□ □ □ □

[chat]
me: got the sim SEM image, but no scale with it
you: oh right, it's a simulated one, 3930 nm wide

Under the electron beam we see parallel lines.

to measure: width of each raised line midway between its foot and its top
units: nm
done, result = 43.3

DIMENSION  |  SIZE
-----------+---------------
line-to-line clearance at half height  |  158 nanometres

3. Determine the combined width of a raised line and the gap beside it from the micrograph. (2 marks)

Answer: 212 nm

□ □ □ □

[Required action] Please write out, exactly as they appear above, only the lines in the stretch from the line with "to measure: width" through the line with "3. Determine the".

[Response box]
to measure: width of each raised line midway between its foot and its top
units: nm
done, result = 43.3

DIMENSION  |  SIZE
-----------+---------------
line-to-line clearance at half height  |  158 nanometres

3. Determine the combined width of a raised line and the gap beside it from the micrograph. (2 marks)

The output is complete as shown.